Exactly the lines from the first line of the listing through the line containing "A cross-section is" should appear in the output, unchanged.

| Given information |
*** Begin section ***
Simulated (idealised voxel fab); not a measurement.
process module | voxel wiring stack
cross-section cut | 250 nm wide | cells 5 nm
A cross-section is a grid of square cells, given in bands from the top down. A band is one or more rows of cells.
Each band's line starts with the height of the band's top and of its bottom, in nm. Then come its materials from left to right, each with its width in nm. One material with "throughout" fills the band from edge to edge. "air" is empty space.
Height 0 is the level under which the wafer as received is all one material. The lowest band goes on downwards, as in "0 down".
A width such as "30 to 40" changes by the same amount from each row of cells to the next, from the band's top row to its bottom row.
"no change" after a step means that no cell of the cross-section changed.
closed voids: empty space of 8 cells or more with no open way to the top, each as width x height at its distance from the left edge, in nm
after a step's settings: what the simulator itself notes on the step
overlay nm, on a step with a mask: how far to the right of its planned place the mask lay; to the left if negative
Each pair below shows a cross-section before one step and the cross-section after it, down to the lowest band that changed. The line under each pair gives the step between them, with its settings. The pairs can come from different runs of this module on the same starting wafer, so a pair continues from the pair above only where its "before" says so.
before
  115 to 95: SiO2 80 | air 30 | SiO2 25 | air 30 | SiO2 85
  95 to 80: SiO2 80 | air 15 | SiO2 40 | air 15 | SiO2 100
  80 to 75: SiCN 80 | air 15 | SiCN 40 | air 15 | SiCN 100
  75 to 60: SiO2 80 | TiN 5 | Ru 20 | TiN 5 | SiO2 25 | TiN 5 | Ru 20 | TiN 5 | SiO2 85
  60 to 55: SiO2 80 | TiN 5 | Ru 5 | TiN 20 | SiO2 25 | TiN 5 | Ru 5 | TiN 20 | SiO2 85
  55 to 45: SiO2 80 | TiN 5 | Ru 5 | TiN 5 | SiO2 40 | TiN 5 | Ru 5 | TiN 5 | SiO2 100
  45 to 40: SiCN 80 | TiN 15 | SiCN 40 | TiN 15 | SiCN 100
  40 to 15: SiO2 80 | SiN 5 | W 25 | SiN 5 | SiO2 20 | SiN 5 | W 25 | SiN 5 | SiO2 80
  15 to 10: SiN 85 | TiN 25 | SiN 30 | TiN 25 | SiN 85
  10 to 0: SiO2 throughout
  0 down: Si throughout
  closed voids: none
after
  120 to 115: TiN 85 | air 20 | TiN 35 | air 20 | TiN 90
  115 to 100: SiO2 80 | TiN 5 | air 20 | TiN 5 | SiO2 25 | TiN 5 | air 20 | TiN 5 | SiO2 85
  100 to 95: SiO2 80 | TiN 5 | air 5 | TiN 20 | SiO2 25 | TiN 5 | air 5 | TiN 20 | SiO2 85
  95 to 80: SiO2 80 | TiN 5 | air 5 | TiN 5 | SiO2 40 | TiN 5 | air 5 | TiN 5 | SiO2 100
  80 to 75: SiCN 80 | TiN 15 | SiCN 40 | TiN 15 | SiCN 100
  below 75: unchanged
*** End section ***

| Solution |
Simulated (idealised voxel fab); not a measurement.
process module | voxel wiring stack
cross-section cut | 250 nm wide | cells 5 nm
A cross-section is a grid of square cells, given in bands from the top down. A band is one or more rows of cells.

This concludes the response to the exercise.